#### Dataset content:
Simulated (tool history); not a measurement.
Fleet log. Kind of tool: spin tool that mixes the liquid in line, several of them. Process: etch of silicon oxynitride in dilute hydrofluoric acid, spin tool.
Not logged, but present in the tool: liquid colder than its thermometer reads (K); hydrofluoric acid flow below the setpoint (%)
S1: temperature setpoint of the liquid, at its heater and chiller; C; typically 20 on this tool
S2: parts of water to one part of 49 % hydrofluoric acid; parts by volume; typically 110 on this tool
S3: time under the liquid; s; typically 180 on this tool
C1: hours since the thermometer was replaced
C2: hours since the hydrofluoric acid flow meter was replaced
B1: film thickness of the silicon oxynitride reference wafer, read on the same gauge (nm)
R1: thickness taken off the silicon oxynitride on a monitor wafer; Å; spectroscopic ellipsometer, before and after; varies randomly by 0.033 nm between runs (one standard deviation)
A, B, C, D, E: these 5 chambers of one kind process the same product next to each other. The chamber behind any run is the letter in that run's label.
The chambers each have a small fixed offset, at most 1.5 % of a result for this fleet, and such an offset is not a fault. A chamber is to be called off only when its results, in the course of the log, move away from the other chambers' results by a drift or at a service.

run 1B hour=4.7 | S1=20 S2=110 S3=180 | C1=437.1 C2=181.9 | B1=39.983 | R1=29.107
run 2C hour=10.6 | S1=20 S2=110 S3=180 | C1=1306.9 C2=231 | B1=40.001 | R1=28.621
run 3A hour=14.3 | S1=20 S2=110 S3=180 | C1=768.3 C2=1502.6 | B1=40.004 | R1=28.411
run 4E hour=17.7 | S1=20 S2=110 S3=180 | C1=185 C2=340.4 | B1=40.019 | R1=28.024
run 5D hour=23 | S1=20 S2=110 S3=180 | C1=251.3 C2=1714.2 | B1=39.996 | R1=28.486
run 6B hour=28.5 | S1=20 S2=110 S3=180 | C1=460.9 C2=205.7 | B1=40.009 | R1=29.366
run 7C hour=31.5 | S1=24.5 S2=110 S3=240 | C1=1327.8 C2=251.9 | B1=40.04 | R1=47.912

#### Assigned task:
All lines from the beginning of the listing through the one with "C2: hours since" are to be restated word for word, and only those.

#### Expected answer:
Simulated (tool history); not a measurement.
Fleet log. Kind of tool: spin tool that mixes the liquid in line, several of them. Process: etch of silicon oxynitride in dilute hydrofluoric acid, spin tool.
Not logged, but present in the tool: liquid colder than its thermometer reads (K); hydrofluoric acid flow below the setpoint (%)
S1: temperature setpoint of the liquid, at its heater and chiller; C; typically 20 on this tool
S2: parts of water to one part of 49 % hydrofluoric acid; parts by volume; typically 110 on this tool
S3: time under the liquid; s; typically 180 on this tool
C1: hours since the thermometer was replaced
C2: hours since the hydrofluoric acid flow meter was replaced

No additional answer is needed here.